→ ACTIVITY
Which lines run from the line with "24 SOLV CLEAN (*)" through the line with "28 COAT: KrF resist, thickness 600 nm (*)" in the entries below? Print them exactly, both ends included, and nothing more.

● ● ● ● ● ● ●

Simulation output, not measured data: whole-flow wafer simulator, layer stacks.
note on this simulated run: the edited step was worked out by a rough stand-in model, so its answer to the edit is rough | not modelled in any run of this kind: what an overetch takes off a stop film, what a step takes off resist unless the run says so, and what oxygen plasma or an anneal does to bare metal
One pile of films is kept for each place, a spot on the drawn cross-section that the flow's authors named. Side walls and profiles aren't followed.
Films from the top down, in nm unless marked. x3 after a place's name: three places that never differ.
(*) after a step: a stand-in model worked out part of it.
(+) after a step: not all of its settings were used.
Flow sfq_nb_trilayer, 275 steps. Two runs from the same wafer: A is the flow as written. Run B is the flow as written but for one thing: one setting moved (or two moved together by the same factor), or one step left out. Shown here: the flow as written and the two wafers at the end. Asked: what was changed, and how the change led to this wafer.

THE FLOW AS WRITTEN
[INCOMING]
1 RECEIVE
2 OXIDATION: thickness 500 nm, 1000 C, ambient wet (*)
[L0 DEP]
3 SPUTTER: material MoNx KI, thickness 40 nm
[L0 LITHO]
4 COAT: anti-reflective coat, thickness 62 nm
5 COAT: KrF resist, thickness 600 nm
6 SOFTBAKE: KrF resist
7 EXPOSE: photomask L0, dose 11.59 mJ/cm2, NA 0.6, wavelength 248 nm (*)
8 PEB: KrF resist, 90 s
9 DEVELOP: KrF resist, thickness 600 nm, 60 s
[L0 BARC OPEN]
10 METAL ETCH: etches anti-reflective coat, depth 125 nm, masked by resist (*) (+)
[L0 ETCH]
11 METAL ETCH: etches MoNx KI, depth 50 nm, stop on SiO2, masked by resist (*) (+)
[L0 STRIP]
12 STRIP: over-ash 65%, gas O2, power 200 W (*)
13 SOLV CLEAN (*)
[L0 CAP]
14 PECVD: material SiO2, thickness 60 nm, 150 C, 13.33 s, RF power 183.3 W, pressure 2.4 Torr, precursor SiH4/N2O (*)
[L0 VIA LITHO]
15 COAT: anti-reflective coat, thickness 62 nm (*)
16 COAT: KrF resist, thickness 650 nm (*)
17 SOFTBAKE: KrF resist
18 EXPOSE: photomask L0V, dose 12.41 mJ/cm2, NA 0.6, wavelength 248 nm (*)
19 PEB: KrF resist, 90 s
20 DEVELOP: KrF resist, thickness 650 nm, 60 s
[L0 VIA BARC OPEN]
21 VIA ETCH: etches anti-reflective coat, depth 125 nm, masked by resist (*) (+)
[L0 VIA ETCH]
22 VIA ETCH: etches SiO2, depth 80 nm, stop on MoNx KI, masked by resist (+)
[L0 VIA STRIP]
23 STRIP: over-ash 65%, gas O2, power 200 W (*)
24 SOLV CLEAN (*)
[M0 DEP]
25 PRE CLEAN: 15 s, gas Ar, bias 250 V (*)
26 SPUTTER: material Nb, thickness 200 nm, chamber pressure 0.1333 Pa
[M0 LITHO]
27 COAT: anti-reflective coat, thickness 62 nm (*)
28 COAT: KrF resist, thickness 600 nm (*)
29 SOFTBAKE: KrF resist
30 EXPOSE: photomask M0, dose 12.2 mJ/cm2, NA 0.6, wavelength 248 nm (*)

● ● ● ● ● ● ●

→ REPLY
24 SOLV CLEAN (*)
[M0 DEP]
25 PRE CLEAN: 15 s, gas Ar, bias 250 V (*)
26 SPUTTER: material Nb, thickness 200 nm, chamber pressure 0.1333 Pa
[M0 LITHO]
27 COAT: anti-reflective coat, thickness 62 nm (*)
28 COAT: KrF resist, thickness 600 nm (*)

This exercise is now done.